§ ASSIGNMENT
In the entries below, find the line with "the authors' place" and the line with "With only the". Return those two lines and all lines between them, exactly.

§ STUDY MATERIAL
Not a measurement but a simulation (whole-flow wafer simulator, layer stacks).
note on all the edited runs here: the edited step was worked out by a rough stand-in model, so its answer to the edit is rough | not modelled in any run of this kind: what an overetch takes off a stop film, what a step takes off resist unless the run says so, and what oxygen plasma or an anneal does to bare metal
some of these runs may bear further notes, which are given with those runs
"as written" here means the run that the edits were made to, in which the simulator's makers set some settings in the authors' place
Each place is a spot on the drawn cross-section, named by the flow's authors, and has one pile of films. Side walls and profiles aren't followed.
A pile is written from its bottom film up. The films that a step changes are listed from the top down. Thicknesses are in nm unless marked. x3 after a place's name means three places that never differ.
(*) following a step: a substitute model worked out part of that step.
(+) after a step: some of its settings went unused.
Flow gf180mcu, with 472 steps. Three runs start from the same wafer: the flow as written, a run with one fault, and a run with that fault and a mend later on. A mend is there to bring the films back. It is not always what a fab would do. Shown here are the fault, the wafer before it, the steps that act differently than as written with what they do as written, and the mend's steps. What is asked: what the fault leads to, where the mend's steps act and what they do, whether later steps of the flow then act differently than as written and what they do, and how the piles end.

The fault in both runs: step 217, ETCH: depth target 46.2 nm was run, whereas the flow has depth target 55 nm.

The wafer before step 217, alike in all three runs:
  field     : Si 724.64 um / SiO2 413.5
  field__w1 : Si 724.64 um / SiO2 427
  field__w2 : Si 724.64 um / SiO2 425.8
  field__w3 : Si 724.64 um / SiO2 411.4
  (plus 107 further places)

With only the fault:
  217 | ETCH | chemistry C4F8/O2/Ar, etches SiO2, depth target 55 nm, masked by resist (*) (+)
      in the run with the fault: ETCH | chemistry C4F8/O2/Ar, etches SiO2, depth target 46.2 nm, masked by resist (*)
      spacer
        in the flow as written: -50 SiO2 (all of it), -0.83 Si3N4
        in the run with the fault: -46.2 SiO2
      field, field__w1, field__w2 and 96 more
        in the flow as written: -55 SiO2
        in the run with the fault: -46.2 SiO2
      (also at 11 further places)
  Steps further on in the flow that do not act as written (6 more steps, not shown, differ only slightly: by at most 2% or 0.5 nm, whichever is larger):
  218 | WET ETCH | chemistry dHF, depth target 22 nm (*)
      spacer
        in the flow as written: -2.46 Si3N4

§ EXPECTED ANSWER
"as written" here means the run that the edits were made to, in which the simulator's makers set some settings in the authors' place
Each place is a spot on the drawn cross-section, named by the flow's authors, and has one pile of films. Side walls and profiles aren't followed.
A pile is written from its bottom film up. The films that a step changes are listed from the top down. Thicknesses are in nm unless marked. x3 after a place's name means three places that never differ.
(*) following a step: a substitute model worked out part of that step.
(+) after a step: some of its settings went unused.
Flow gf180mcu, with 472 steps. Three runs start from the same wafer: the flow as written, a run with one fault, and a run with that fault and a mend later on. A mend is there to bring the films back. It is not always what a fab would do. Shown here are the fault, the wafer before it, the steps that act differently than as written with what they do as written, and the mend's steps. What is asked: what the fault leads to, where the mend's steps act and what they do, whether later steps of the flow then act differently than as written and what they do, and how the piles end.

The fault in both runs: step 217, ETCH: depth target 46.2 nm was run, whereas the flow has depth target 55 nm.

The wafer before step 217, alike in all three runs:
  field     : Si 724.64 um / SiO2 413.5
  field__w1 : Si 724.64 um / SiO2 427
  field__w2 : Si 724.64 um / SiO2 425.8
  field__w3 : Si 724.64 um / SiO2 411.4
  (plus 107 further places)

With only the fault:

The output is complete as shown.